Print out the full listing, exactly.

> [Provided records]:
_ _ _ _ _ _ _
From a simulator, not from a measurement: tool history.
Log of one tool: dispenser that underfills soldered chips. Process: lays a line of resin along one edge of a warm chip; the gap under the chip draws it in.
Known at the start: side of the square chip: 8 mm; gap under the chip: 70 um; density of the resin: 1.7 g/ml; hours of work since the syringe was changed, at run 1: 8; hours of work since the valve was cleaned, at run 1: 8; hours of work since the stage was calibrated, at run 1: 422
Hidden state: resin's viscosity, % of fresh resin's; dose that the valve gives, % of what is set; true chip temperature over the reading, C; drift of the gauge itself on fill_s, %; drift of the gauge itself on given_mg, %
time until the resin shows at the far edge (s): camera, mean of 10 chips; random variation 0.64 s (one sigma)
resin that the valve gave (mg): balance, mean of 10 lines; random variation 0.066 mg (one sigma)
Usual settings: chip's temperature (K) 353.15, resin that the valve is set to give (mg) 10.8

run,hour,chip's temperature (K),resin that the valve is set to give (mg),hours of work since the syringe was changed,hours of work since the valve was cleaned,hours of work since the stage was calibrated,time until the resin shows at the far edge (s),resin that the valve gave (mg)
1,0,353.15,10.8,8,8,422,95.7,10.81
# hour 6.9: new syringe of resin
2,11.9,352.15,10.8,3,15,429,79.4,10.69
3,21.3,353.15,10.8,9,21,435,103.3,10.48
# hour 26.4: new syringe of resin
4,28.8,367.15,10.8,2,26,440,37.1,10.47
_ _ _ _ _ _ _

> [Answer section]:
From a simulator, not from a measurement: tool history.
Log of one tool: dispenser that underfills soldered chips. Process: lays a line of resin along one edge of a warm chip; the gap under the chip draws it in.
Known at the start: side of the square chip: 8 mm; gap under the chip: 70 um; density of the resin: 1.7 g/ml; hours of work since the syringe was changed, at run 1: 8; hours of work since the valve was cleaned, at run 1: 8; hours of work since the stage was calibrated, at run 1: 422
Hidden state: resin's viscosity, % of fresh resin's; dose that the valve gives, % of what is set; true chip temperature over the reading, C; drift of the gauge itself on fill_s, %; drift of the gauge itself on given_mg, %
time until the resin shows at the far edge (s): camera, mean of 10 chips; random variation 0.64 s (one sigma)
resin that the valve gave (mg): balance, mean of 10 lines; random variation 0.066 mg (one sigma)
Usual settings: chip's temperature (K) 353.15, resin that the valve is set to give (mg) 10.8

run,hour,chip's temperature (K),resin that the valve is set to give (mg),hours of work since the syringe was changed,hours of work since the valve was cleaned,hours of work since the stage was calibrated,time until the resin shows at the far edge (s),resin that the valve gave (mg)
1,0,353.15,10.8,8,8,422,95.7,10.81
# hour 6.9: new syringe of resin
2,11.9,352.15,10.8,3,15,429,79.4,10.69
3,21.3,353.15,10.8,9,21,435,103.3,10.48
# hour 26.4: new syringe of resin
4,28.8,367.15,10.8,2,26,440,37.1,10.47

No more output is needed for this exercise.